§ BRIEF: Copy exactly, please, each line of the data below until the line that contains "Notebook: relief by" has been copied, beginning at the top.

==============================

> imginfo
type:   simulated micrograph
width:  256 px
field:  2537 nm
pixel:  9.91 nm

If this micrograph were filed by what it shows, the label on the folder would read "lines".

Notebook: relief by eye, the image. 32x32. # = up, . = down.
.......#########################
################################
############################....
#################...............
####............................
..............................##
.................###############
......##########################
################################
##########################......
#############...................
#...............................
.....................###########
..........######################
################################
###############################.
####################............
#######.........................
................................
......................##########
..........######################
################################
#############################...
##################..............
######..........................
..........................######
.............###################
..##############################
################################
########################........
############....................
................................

==============================

§ REPLY:
> imginfo
type:   simulated micrograph
width:  256 px
field:  2537 nm
pixel:  9.91 nm

If this micrograph were filed by what it shows, the label on the folder would read "lines".

Notebook: relief by eye, the image. 32x32. # = up, . = down.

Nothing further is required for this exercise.